#### REQUIRED ACTION
Only the lines from the top of the data through the line containing "Flow sfq_nb_trilayer, with" should be duplicated, exactly as they appear.

#### INFORMATION GIVEN
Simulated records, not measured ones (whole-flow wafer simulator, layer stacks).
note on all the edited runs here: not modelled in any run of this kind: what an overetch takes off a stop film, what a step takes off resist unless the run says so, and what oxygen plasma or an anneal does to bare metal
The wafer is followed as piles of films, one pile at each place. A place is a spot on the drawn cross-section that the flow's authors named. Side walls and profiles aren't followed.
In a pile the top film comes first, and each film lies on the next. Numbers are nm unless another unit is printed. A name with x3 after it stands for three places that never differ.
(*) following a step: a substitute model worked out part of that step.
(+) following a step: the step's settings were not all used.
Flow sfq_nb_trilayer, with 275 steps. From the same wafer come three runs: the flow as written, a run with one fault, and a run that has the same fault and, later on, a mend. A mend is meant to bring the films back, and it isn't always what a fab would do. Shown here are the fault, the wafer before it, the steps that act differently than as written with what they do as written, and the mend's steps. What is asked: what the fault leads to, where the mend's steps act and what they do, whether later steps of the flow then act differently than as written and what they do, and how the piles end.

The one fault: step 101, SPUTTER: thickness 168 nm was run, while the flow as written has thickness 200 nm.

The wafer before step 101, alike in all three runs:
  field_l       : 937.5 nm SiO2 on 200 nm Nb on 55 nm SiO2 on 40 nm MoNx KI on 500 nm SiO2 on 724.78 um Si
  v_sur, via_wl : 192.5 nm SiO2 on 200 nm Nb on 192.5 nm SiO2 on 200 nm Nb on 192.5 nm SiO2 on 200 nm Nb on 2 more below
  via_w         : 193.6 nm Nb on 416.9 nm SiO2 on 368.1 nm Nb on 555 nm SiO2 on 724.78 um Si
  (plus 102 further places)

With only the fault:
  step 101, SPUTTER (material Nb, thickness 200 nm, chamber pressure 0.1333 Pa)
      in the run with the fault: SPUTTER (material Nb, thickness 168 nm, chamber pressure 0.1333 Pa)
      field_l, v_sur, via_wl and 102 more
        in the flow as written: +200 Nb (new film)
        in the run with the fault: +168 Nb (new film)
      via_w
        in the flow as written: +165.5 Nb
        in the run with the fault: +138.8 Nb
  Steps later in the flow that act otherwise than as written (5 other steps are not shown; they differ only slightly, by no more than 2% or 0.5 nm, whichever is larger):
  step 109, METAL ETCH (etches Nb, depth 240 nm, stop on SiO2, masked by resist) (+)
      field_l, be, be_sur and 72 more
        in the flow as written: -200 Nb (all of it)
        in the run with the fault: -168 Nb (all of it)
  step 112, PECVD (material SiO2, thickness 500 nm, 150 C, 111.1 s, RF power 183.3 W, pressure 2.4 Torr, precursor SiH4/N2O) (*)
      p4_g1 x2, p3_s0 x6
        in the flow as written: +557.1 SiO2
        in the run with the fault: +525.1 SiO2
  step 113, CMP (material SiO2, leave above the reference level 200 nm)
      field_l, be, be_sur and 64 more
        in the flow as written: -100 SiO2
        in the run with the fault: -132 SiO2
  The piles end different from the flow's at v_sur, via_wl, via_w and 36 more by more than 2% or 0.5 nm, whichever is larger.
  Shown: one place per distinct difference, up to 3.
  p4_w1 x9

#### WRITTEN RESPONSE
Simulated records, not measured ones (whole-flow wafer simulator, layer stacks).
note on all the edited runs here: not modelled in any run of this kind: what an overetch takes off a stop film, what a step takes off resist unless the run says so, and what oxygen plasma or an anneal does to bare metal
The wafer is followed as piles of films, one pile at each place. A place is a spot on the drawn cross-section that the flow's authors named. Side walls and profiles aren't followed.
In a pile the top film comes first, and each film lies on the next. Numbers are nm unless another unit is printed. A name with x3 after it stands for three places that never differ.
(*) following a step: a substitute model worked out part of that step.
(+) following a step: the step's settings were not all used.
Flow sfq_nb_trilayer, with 275 steps. From the same wafer come three runs: the flow as written, a run with one fault, and a run that has the same fault and, later on, a mend. A mend is meant to bring the films back, and it isn't always what a fab would do. Shown here are the fault, the wafer before it, the steps that act differently than as written with what they do as written, and the mend's steps. What is asked: what the fault leads to, where the mend's steps act and what they do, whether later steps of the flow then act differently than as written and what they do, and how the piles end.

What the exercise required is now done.